Requirement:
All lines from the opening of the data to the line containing "record lots=5 wafers=23" must be returned unchanged, and only those lines.

==========
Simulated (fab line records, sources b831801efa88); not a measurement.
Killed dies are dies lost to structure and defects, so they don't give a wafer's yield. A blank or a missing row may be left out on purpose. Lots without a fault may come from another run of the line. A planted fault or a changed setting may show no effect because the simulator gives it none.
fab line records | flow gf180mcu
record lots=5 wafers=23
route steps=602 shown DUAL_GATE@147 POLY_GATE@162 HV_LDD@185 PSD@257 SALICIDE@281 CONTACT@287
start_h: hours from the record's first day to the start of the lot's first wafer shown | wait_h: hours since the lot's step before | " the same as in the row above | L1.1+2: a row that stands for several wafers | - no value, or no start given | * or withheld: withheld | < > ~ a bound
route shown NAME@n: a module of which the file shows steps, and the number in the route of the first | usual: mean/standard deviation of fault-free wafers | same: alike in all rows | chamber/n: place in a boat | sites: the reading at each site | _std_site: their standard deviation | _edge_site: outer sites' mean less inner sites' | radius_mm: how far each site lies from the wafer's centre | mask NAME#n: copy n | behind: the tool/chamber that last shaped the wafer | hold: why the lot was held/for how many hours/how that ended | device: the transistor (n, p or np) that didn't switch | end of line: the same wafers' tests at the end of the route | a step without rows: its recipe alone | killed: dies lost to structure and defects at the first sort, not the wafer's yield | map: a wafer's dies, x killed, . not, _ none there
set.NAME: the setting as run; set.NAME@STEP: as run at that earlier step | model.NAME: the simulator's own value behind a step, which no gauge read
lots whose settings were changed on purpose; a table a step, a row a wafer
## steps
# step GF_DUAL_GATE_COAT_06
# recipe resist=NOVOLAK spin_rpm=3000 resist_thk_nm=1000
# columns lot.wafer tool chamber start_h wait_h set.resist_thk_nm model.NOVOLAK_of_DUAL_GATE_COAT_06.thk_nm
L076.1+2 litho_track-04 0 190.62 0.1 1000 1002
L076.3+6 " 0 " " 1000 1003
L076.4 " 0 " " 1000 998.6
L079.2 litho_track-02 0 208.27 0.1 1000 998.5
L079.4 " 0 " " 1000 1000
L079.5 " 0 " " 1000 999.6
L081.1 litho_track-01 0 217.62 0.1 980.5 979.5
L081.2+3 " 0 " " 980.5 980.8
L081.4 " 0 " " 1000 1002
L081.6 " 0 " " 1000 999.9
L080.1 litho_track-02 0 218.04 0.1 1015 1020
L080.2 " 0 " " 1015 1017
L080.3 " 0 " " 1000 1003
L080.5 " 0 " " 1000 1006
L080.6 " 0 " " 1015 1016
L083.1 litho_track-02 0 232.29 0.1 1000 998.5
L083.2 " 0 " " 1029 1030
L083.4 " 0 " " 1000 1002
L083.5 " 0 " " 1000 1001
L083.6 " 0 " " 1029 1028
==========

Your response:
Simulated (fab line records, sources b831801efa88); not a measurement.
Killed dies are dies lost to structure and defects, so they don't give a wafer's yield. A blank or a missing row may be left out on purpose. Lots without a fault may come from another run of the line. A planted fault or a changed setting may show no effect because the simulator gives it none.
fab line records | flow gf180mcu
record lots=5 wafers=23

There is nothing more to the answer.